Dataset extract ▸
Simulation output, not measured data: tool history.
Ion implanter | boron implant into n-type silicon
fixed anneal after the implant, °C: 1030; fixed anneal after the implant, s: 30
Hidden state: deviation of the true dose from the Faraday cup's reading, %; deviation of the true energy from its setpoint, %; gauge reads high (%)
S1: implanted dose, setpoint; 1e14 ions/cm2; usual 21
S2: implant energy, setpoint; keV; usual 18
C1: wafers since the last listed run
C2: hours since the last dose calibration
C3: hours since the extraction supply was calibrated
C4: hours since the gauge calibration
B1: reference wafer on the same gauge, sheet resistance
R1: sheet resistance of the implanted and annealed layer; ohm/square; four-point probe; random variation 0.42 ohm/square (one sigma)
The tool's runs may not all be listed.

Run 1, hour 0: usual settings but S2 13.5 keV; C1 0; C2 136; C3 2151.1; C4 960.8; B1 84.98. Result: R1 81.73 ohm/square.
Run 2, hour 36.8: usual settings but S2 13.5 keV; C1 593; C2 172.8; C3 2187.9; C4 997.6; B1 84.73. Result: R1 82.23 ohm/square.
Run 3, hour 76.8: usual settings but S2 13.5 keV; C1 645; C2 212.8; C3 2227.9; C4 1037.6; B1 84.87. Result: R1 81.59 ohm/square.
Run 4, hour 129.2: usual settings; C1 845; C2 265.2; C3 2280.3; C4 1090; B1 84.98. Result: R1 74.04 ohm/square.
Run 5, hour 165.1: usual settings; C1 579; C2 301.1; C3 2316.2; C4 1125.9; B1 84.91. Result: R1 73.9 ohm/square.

Activity ▸ Starting at the first line of the entries above, please extract each line up to and including the line with "C1: wafers since the last listed run", unchanged, and add nothing.

Result ▸
Simulation output, not measured data: tool history.
Ion implanter | boron implant into n-type silicon
fixed anneal after the implant, °C: 1030; fixed anneal after the implant, s: 30
Hidden state: deviation of the true dose from the Faraday cup's reading, %; deviation of the true energy from its setpoint, %; gauge reads high (%)
S1: implanted dose, setpoint; 1e14 ions/cm2; usual 21
S2: implant energy, setpoint; keV; usual 18
C1: wafers since the last listed run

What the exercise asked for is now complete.